Work item: Nothing in the entries should be altered. Write them out in full.

- Opening Delimiter -

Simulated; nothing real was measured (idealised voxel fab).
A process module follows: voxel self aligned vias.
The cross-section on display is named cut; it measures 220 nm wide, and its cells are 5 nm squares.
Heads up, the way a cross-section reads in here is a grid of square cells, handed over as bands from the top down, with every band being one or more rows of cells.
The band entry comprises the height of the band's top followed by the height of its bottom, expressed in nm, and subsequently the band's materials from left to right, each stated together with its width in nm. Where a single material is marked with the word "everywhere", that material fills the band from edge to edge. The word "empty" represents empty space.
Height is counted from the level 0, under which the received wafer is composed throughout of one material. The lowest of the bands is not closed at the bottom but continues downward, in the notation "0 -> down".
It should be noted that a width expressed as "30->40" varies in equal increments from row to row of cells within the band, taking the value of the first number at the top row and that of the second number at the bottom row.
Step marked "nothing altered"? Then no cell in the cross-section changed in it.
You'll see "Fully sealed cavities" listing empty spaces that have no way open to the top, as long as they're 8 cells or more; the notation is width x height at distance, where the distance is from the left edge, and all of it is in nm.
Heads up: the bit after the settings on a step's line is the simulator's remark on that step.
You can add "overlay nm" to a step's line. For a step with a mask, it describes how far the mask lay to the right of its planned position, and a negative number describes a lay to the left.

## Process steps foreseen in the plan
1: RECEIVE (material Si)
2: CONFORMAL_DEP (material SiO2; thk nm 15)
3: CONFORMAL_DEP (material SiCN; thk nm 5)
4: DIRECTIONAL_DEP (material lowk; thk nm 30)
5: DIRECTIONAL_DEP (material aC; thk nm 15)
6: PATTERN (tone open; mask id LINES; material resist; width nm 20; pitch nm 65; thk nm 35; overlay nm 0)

- Closing Delimiter -

Answer space:
Simulated; nothing real was measured (idealised voxel fab).
A process module follows: voxel self aligned vias.
The cross-section on display is named cut; it measures 220 nm wide, and its cells are 5 nm squares.
Heads up, the way a cross-section reads in here is a grid of square cells, handed over as bands from the top down, with every band being one or more rows of cells.
The band entry comprises the height of the band's top followed by the height of its bottom, expressed in nm, and subsequently the band's materials from left to right, each stated together with its width in nm. Where a single material is marked with the word "everywhere", that material fills the band from edge to edge. The word "empty" represents empty space.
Height is counted from the level 0, under which the received wafer is composed throughout of one material. The lowest of the bands is not closed at the bottom but continues downward, in the notation "0 -> down".
It should be noted that a width expressed as "30->40" varies in equal increments from row to row of cells within the band, taking the value of the first number at the top row and that of the second number at the bottom row.
Step marked "nothing altered"? Then no cell in the cross-section changed in it.
You'll see "Fully sealed cavities" listing empty spaces that have no way open to the top, as long as they're 8 cells or more; the notation is width x height at distance, where the distance is from the left edge, and all of it is in nm.
Heads up: the bit after the settings on a step's line is the simulator's remark on that step.
You can add "overlay nm" to a step's line. For a step with a mask, it describes how far the mask lay to the right of its planned position, and a negative number describes a lay to the left.

## Process steps foreseen in the plan
1: RECEIVE (material Si)
2: CONFORMAL_DEP (material SiO2; thk nm 15)
3: CONFORMAL_DEP (material SiCN; thk nm 5)
4: DIRECTIONAL_DEP (material lowk; thk nm 30)
5: DIRECTIONAL_DEP (material aC; thk nm 15)
6: PATTERN (tone open; mask id LINES; material resist; width nm 20; pitch nm 65; thk nm 35; overlay nm 0)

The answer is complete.